▸ Source data:

• • •

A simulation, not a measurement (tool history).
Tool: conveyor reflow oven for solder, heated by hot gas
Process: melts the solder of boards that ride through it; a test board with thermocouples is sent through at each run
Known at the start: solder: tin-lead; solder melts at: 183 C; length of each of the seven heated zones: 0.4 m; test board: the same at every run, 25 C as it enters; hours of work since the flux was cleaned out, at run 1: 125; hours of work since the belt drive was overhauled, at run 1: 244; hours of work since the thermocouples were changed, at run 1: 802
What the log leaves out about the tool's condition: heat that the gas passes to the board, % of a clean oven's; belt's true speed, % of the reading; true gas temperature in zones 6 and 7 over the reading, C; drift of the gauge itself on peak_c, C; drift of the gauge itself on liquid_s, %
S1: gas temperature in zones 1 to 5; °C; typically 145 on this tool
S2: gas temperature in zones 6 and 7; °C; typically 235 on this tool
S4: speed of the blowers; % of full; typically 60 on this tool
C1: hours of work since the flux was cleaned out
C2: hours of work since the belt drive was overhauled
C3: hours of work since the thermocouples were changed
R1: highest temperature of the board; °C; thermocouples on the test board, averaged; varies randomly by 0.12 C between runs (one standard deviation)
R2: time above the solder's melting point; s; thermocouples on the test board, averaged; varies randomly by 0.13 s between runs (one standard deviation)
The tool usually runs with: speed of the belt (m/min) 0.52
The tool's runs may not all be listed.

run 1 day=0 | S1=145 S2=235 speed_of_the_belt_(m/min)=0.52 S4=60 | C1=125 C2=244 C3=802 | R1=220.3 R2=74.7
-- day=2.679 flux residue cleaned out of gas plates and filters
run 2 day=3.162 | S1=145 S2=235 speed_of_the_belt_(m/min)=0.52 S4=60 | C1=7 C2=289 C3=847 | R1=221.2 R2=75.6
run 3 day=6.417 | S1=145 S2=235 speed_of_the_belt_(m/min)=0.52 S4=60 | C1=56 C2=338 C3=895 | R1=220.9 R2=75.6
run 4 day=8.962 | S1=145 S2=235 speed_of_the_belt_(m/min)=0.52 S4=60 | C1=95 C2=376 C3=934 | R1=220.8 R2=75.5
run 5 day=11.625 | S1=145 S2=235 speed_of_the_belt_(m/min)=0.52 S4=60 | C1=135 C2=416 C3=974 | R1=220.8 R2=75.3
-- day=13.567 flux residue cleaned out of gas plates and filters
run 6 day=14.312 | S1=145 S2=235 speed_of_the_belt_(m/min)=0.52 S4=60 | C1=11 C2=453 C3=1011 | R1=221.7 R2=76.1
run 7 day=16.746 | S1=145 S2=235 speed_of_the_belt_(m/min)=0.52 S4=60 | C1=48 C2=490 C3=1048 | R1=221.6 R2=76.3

• • •

All lines above from the one with "The tool usually" to the one with "run 4 day=8.962", inclusive, should be copied exactly, and no other lines.

▸ Task response:
The tool usually runs with: speed of the belt (m/min) 0.52
The tool's runs may not all be listed.

run 1 day=0 | S1=145 S2=235 speed_of_the_belt_(m/min)=0.52 S4=60 | C1=125 C2=244 C3=802 | R1=220.3 R2=74.7
-- day=2.679 flux residue cleaned out of gas plates and filters
run 2 day=3.162 | S1=145 S2=235 speed_of_the_belt_(m/min)=0.52 S4=60 | C1=7 C2=289 C3=847 | R1=221.2 R2=75.6
run 3 day=6.417 | S1=145 S2=235 speed_of_the_belt_(m/min)=0.52 S4=60 | C1=56 C2=338 C3=895 | R1=220.9 R2=75.6
run 4 day=8.962 | S1=145 S2=235 speed_of_the_belt_(m/min)=0.52 S4=60 | C1=95 C2=376 C3=934 | R1=220.8 R2=75.5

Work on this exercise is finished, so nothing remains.